——————————

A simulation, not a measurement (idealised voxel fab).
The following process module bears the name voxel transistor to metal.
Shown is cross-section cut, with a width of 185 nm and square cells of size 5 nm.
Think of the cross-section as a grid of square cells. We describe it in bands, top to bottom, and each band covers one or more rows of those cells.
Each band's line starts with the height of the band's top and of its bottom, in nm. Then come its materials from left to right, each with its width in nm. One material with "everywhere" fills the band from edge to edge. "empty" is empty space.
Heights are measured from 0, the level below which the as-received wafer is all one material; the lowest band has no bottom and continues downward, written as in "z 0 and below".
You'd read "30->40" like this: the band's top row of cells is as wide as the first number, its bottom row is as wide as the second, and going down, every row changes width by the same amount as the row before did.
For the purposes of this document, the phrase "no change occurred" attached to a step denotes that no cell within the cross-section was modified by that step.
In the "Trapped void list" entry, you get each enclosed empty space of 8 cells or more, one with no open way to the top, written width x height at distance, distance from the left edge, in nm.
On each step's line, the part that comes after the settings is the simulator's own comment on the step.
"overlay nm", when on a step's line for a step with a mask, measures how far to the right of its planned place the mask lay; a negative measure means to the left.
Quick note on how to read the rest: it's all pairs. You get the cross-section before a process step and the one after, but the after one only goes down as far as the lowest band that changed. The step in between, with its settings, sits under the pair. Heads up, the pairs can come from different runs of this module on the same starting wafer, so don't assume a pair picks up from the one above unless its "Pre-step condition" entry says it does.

——————————

→ WORK REQUEST: Since only part of the listing is wanted, copy exactly the lines from the one holding "Think of the" to the one holding "Each band's line", both included.

→ EXERCISE RESPONSE:
Think of the cross-section as a grid of square cells. We describe it in bands, top to bottom, and each band covers one or more rows of those cells.
Each band's line starts with the height of the band's top and of its bottom, in nm. Then come its materials from left to right, each with its width in nm. One material with "everywhere" fills the band from edge to edge. "empty" is empty space.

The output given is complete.